# Recorded data
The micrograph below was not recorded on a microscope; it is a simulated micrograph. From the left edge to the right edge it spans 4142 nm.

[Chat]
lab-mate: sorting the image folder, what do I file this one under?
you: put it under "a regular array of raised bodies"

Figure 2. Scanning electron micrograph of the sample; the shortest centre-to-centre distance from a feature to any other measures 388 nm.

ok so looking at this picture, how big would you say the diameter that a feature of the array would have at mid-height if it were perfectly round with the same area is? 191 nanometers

# Brief
Among the entries above, the line containing "lab-mate: sorting the", the line containing "Figure 2. Scanning", and all lines between them are to be restated word for word; nothing else belongs in the reply.

# Exercise result
lab-mate: sorting the image folder, what do I file this one under?
you: put it under "a regular array of raised bodies"

Figure 2. Scanning electron micrograph of the sample; the shortest centre-to-centre distance from a feature to any other measures 388 nm.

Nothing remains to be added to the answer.